BRIEF — Every single record below is to be reproduced exactly.

INPUT DATA —
====

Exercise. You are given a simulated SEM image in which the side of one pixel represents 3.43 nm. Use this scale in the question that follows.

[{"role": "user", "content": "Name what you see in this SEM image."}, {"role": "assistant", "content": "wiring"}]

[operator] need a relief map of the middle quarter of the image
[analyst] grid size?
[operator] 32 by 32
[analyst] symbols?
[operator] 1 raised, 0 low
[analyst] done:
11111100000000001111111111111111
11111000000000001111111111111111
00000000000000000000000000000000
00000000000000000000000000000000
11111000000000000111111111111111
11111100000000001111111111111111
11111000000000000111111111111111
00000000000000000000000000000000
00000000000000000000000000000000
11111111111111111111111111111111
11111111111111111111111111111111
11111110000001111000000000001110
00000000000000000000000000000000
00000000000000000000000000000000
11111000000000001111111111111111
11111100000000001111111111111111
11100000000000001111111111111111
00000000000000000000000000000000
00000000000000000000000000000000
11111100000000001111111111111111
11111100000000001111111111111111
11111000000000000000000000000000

====

WRITTEN SOLUTION —
Exercise. You are given a simulated SEM image in which the side of one pixel represents 3.43 nm. Use this scale in the question that follows.

[{"role": "user", "content": "Name what you see in this SEM image."}, {"role": "assistant", "content": "wiring"}]

[operator] need a relief map of the middle quarter of the image
[analyst] grid size?
[operator] 32 by 32
[analyst] symbols?
[operator] 1 raised, 0 low
[analyst] done:
11111100000000001111111111111111
11111000000000001111111111111111
00000000000000000000000000000000
00000000000000000000000000000000
11111000000000000111111111111111
11111100000000001111111111111111
11111000000000000111111111111111
00000000000000000000000000000000
00000000000000000000000000000000
11111111111111111111111111111111
11111111111111111111111111111111
11111110000001111000000000001110
00000000000000000000000000000000
00000000000000000000000000000000
11111000000000001111111111111111
11111100000000001111111111111111
11100000000000001111111111111111
00000000000000000000000000000000
00000000000000000000000000000000
11111100000000001111111111111111
11111100000000001111111111111111
11111000000000000000000000000000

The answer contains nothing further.